Exercise> Every line in the records below between the one holding "10 | METAL ETCH" and the one holding "14 | PECVD |", inclusive, is to be set down exactly; all other lines are to be left out.

Extracted records>
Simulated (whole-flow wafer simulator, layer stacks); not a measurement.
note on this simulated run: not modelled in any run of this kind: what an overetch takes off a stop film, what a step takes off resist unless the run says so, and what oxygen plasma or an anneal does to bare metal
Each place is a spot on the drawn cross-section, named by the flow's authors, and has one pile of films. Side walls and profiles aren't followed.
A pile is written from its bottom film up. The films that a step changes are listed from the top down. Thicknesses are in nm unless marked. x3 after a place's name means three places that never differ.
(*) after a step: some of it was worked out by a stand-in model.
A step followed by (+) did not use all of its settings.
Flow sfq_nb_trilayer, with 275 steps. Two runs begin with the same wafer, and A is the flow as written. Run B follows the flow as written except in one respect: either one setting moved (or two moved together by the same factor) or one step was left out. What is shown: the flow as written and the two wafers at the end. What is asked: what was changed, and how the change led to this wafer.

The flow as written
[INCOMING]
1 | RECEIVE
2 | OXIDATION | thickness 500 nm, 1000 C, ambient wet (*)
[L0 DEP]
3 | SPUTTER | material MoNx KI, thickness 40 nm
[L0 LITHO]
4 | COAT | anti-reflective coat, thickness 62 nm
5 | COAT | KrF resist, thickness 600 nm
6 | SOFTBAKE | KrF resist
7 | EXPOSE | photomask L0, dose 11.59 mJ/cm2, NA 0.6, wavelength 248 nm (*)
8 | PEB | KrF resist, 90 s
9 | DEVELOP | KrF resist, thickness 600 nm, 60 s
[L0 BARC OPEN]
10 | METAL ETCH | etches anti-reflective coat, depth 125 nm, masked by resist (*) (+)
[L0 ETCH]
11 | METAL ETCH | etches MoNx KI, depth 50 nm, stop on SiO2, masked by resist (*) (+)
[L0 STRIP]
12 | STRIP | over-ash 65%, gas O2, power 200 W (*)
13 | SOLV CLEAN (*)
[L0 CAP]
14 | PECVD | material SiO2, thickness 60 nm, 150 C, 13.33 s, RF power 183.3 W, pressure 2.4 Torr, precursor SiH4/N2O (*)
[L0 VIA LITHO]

Written reply>
10 | METAL ETCH | etches anti-reflective coat, depth 125 nm, masked by resist (*) (+)
[L0 ETCH]
11 | METAL ETCH | etches MoNx KI, depth 50 nm, stop on SiO2, masked by resist (*) (+)
[L0 STRIP]
12 | STRIP | over-ash 65%, gas O2, power 200 W (*)
13 | SOLV CLEAN (*)
[L0 CAP]
14 | PECVD | material SiO2, thickness 60 nm, 150 C, 13.33 s, RF power 183.3 W, pressure 2.4 Torr, precursor SiH4/N2O (*)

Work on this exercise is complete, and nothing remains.